WORK ITEM: Your task is to quote the records from their first line through the line containing "A width such", with nothing added or left out.

SOURCE DATA:
··········

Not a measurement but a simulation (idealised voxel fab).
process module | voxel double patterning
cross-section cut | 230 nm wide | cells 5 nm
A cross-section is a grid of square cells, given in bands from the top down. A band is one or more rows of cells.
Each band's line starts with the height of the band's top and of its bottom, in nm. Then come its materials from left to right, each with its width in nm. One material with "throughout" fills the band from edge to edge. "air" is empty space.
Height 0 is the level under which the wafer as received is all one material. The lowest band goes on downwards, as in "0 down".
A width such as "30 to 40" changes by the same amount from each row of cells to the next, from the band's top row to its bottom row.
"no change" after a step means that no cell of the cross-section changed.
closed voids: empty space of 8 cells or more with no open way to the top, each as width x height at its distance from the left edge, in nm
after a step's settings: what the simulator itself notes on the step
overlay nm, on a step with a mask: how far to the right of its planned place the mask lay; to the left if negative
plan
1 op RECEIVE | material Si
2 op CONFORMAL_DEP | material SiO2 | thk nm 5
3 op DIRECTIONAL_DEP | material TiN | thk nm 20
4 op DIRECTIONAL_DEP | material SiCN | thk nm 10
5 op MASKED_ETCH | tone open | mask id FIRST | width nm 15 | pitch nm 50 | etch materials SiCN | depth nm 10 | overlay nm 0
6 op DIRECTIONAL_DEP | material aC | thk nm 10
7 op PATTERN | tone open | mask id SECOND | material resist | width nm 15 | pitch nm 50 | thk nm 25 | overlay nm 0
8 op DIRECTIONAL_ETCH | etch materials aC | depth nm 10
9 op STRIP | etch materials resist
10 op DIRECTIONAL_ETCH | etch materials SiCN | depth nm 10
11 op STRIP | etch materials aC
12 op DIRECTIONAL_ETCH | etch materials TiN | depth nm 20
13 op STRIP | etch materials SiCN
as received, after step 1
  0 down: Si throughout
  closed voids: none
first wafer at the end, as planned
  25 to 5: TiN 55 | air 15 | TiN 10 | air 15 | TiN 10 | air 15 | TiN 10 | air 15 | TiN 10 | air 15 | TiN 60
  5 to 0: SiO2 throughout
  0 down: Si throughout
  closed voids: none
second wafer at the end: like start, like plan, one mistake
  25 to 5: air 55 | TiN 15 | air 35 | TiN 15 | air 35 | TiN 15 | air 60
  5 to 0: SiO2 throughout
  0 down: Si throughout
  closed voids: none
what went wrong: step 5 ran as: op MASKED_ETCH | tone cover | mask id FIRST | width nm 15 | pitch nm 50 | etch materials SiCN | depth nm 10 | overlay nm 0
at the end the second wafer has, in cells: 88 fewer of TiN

··········

WRITTEN SOLUTION:
Not a measurement but a simulation (idealised voxel fab).
process module | voxel double patterning
cross-section cut | 230 nm wide | cells 5 nm
A cross-section is a grid of square cells, given in bands from the top down. A band is one or more rows of cells.
Each band's line starts with the height of the band's top and of its bottom, in nm. Then come its materials from left to right, each with its width in nm. One material with "throughout" fills the band from edge to edge. "air" is empty space.
Height 0 is the level under which the wafer as received is all one material. The lowest band goes on downwards, as in "0 down".
A width such as "30 to 40" changes by the same amount from each row of cells to the next, from the band's top row to its bottom row.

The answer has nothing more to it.